> _STUDY MATERIAL_:
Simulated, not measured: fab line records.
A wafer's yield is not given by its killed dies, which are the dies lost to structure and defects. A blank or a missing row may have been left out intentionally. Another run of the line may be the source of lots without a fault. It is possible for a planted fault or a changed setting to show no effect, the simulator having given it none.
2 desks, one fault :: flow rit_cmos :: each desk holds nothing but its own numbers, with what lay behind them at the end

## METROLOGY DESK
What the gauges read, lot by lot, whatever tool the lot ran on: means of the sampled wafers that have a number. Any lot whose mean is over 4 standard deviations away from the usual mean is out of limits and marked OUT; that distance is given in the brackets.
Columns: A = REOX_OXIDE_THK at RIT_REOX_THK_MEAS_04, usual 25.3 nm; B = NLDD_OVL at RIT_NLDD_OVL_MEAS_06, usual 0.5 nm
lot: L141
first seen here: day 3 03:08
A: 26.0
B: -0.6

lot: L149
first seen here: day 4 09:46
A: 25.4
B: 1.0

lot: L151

> _REQUIRED ACTION_:
When you answer, repeat all of the material exactly as given.

> _WRITTEN SOLUTION_:
Simulated, not measured: fab line records.
A wafer's yield is not given by its killed dies, which are the dies lost to structure and defects. A blank or a missing row may have been left out intentionally. Another run of the line may be the source of lots without a fault. It is possible for a planted fault or a changed setting to show no effect, the simulator having given it none.
2 desks, one fault :: flow rit_cmos :: each desk holds nothing but its own numbers, with what lay behind them at the end

## METROLOGY DESK
What the gauges read, lot by lot, whatever tool the lot ran on: means of the sampled wafers that have a number. Any lot whose mean is over 4 standard deviations away from the usual mean is out of limits and marked OUT; that distance is given in the brackets.
Columns: A = REOX_OXIDE_THK at RIT_REOX_THK_MEAS_04, usual 25.3 nm; B = NLDD_OVL at RIT_NLDD_OVL_MEAS_06, usual 0.5 nm
lot: L141
first seen here: day 3 03:08
A: 26.0
B: -0.6

lot: L149
first seen here: day 4 09:46
A: 25.4
B: 1.0

lot: L151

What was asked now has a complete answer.